**Data supplied**
===

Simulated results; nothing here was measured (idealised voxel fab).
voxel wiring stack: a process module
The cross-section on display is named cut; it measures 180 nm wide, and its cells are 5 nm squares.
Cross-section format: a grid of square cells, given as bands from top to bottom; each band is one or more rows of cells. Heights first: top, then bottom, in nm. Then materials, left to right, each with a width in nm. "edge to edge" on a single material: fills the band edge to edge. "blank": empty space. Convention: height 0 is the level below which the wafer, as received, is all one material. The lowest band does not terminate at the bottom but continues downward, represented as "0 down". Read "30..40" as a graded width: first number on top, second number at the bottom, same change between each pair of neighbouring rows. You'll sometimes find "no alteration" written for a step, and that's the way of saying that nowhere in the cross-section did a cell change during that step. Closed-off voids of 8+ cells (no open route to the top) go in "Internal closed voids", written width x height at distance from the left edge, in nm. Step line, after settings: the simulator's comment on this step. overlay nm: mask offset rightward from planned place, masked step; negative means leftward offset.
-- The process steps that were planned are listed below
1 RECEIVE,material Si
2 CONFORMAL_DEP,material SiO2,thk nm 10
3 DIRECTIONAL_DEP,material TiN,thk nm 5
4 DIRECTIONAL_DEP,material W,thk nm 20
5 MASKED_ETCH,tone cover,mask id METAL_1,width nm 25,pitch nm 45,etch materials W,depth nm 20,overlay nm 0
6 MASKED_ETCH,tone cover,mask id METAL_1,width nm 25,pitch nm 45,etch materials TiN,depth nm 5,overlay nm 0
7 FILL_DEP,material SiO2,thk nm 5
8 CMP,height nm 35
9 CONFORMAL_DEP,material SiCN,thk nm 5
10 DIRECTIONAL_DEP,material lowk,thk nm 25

===

**Assignment**
Take the material above and reproduce it word for word.

**Answer area**
Simulated results; nothing here was measured (idealised voxel fab).
voxel wiring stack: a process module
The cross-section on display is named cut; it measures 180 nm wide, and its cells are 5 nm squares.
Cross-section format: a grid of square cells, given as bands from top to bottom; each band is one or more rows of cells. Heights first: top, then bottom, in nm. Then materials, left to right, each with a width in nm. "edge to edge" on a single material: fills the band edge to edge. "blank": empty space. Convention: height 0 is the level below which the wafer, as received, is all one material. The lowest band does not terminate at the bottom but continues downward, represented as "0 down". Read "30..40" as a graded width: first number on top, second number at the bottom, same change between each pair of neighbouring rows. You'll sometimes find "no alteration" written for a step, and that's the way of saying that nowhere in the cross-section did a cell change during that step. Closed-off voids of 8+ cells (no open route to the top) go in "Internal closed voids", written width x height at distance from the left edge, in nm. Step line, after settings: the simulator's comment on this step. overlay nm: mask offset rightward from planned place, masked step; negative means leftward offset.
-- The process steps that were planned are listed below
1 RECEIVE,material Si
2 CONFORMAL_DEP,material SiO2,thk nm 10
3 DIRECTIONAL_DEP,material TiN,thk nm 5
4 DIRECTIONAL_DEP,material W,thk nm 20
5 MASKED_ETCH,tone cover,mask id METAL_1,width nm 25,pitch nm 45,etch materials W,depth nm 20,overlay nm 0
6 MASKED_ETCH,tone cover,mask id METAL_1,width nm 25,pitch nm 45,etch materials TiN,depth nm 5,overlay nm 0
7 FILL_DEP,material SiO2,thk nm 5
8 CMP,height nm 35
9 CONFORMAL_DEP,material SiCN,thk nm 5
10 DIRECTIONAL_DEP,material lowk,thk nm 25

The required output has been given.